[Data for review]
------------------------------------

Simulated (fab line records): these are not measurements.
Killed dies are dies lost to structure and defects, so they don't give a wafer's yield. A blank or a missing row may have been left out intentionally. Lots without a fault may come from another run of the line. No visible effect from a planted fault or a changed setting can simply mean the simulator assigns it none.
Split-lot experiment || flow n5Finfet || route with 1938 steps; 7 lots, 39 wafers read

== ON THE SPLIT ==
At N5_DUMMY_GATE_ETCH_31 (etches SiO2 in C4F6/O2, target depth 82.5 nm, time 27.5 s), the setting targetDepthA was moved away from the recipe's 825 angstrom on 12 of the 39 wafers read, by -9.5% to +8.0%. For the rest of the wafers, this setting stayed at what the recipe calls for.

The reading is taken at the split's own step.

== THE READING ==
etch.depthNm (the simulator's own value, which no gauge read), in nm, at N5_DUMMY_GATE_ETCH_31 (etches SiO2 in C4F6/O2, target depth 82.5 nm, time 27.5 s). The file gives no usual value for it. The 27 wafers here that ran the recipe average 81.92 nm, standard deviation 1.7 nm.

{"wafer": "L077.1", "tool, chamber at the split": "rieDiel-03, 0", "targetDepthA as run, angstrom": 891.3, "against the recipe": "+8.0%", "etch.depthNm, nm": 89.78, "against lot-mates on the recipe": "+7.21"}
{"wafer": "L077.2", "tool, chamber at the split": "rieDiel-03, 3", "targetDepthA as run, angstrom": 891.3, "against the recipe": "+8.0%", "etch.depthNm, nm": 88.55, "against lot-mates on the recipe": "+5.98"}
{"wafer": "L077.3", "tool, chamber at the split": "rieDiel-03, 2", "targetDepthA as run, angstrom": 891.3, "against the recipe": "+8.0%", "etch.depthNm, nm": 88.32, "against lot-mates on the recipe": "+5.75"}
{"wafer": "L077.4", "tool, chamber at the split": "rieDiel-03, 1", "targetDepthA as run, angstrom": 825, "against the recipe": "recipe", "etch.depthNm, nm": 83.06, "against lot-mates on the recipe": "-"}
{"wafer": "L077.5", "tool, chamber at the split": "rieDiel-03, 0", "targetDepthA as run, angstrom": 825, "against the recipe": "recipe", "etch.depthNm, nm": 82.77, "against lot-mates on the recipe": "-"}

------------------------------------

[Work item]
Repeat exactly, and only, the run of lines from the start of the material above through the line that holds "etch.depthNm (the simulator's".

[Written answer]
Simulated (fab line records): these are not measurements.
Killed dies are dies lost to structure and defects, so they don't give a wafer's yield. A blank or a missing row may have been left out intentionally. Lots without a fault may come from another run of the line. No visible effect from a planted fault or a changed setting can simply mean the simulator assigns it none.
Split-lot experiment || flow n5Finfet || route with 1938 steps; 7 lots, 39 wafers read

== ON THE SPLIT ==
At N5_DUMMY_GATE_ETCH_31 (etches SiO2 in C4F6/O2, target depth 82.5 nm, time 27.5 s), the setting targetDepthA was moved away from the recipe's 825 angstrom on 12 of the 39 wafers read, by -9.5% to +8.0%. For the rest of the wafers, this setting stayed at what the recipe calls for.

The reading is taken at the split's own step.

== THE READING ==
etch.depthNm (the simulator's own value, which no gauge read), in nm, at N5_DUMMY_GATE_ETCH_31 (etches SiO2 in C4F6/O2, target depth 82.5 nm, time 27.5 s). The file gives no usual value for it. The 27 wafers here that ran the recipe average 81.92 nm, standard deviation 1.7 nm.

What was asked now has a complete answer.